* [Work task]:
What the task needs is every record repeated exactly, nothing more.

** Dataset records follows **

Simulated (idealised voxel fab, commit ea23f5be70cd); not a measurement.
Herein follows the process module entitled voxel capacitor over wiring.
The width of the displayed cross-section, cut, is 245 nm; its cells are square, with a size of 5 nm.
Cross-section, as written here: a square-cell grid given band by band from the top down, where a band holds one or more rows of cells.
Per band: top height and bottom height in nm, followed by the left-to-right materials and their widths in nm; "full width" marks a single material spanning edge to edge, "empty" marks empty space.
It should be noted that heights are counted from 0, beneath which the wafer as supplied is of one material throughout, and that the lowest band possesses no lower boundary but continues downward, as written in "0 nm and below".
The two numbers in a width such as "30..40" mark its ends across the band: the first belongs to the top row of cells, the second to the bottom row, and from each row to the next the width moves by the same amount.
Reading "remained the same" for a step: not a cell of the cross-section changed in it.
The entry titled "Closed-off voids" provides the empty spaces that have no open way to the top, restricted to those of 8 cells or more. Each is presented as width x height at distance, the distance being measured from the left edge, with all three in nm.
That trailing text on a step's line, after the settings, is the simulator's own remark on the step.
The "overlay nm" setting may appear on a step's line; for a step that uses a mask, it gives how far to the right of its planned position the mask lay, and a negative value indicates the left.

** End of Dataset records **

* [Task solution]:
Simulated (idealised voxel fab, commit ea23f5be70cd); not a measurement.
Herein follows the process module entitled voxel capacitor over wiring.
The width of the displayed cross-section, cut, is 245 nm; its cells are square, with a size of 5 nm.
Cross-section, as written here: a square-cell grid given band by band from the top down, where a band holds one or more rows of cells.
Per band: top height and bottom height in nm, followed by the left-to-right materials and their widths in nm; "full width" marks a single material spanning edge to edge, "empty" marks empty space.
It should be noted that heights are counted from 0, beneath which the wafer as supplied is of one material throughout, and that the lowest band possesses no lower boundary but continues downward, as written in "0 nm and below".
The two numbers in a width such as "30..40" mark its ends across the band: the first belongs to the top row of cells, the second to the bottom row, and from each row to the next the width moves by the same amount.
Reading "remained the same" for a step: not a cell of the cross-section changed in it.
The entry titled "Closed-off voids" provides the empty spaces that have no open way to the top, restricted to those of 8 cells or more. Each is presented as width x height at distance, the distance being measured from the left edge, with all three in nm.
That trailing text on a step's line, after the settings, is the simulator's own remark on the step.
The "overlay nm" setting may appear on a step's line; for a step that uses a mask, it gives how far to the right of its planned position the mask lay, and a negative value indicates the left.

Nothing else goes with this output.